****************************************

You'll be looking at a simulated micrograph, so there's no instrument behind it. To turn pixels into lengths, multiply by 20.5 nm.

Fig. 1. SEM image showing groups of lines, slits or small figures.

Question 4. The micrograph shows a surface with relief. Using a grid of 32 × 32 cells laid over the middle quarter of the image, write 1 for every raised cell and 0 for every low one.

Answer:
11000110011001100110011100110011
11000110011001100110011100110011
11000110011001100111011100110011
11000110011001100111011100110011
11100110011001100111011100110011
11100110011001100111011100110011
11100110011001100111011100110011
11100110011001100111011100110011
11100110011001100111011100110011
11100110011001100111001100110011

****************************************

Return what is listed above, exactly and completely.

You'll be looking at a simulated micrograph, so there's no instrument behind it. To turn pixels into lengths, multiply by 20.5 nm.

Fig. 1. SEM image showing groups of lines, slits or small figures.

Question 4. The micrograph shows a surface with relief. Using a grid of 32 × 32 cells laid over the middle quarter of the image, write 1 for every raised cell and 0 for every low one.

Answer:
11000110011001100110011100110011
11000110011001100110011100110011
11000110011001100111011100110011
11000110011001100111011100110011
11100110011001100111011100110011
11100110011001100111011100110011
11100110011001100111011100110011
11100110011001100111011100110011
11100110011001100111011100110011
11100110011001100111001100110011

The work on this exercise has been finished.